Information shown —
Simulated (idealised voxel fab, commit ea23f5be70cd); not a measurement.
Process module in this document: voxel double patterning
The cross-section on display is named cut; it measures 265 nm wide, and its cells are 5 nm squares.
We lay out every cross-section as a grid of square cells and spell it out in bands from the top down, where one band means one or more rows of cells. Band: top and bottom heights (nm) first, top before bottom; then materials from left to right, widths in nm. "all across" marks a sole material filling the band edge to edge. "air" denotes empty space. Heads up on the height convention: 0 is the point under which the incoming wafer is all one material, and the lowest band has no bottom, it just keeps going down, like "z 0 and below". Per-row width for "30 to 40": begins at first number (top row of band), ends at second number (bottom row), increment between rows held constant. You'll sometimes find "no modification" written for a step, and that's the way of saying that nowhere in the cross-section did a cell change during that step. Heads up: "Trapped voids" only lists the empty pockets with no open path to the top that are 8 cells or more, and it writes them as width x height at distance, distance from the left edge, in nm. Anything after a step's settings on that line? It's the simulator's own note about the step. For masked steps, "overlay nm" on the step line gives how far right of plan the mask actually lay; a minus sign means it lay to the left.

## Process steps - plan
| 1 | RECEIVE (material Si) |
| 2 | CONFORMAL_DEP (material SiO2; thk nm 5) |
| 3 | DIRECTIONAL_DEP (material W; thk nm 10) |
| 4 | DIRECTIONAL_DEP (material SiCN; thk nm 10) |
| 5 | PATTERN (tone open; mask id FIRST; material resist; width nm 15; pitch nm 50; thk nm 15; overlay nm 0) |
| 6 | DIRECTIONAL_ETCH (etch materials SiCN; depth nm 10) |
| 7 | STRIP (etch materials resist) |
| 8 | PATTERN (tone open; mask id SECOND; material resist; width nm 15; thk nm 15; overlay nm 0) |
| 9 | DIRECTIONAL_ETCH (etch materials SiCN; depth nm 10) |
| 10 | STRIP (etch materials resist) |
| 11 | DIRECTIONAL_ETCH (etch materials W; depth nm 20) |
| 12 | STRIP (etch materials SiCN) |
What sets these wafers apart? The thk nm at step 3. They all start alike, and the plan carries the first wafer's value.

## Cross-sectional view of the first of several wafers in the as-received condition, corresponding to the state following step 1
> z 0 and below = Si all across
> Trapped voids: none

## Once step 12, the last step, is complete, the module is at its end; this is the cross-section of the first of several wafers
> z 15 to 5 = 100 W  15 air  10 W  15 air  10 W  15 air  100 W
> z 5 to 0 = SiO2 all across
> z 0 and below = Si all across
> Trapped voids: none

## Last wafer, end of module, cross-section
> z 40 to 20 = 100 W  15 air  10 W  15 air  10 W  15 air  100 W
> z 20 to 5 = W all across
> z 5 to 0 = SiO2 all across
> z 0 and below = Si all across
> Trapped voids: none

Work request — Reproduce exactly the first line of the listing and every line after it, through the one containing "The cross-section on". Nothing else belongs in the output.

Exercise answer —
Simulated (idealised voxel fab, commit ea23f5be70cd); not a measurement.
Process module in this document: voxel double patterning
The cross-section on display is named cut; it measures 265 nm wide, and its cells are 5 nm squares.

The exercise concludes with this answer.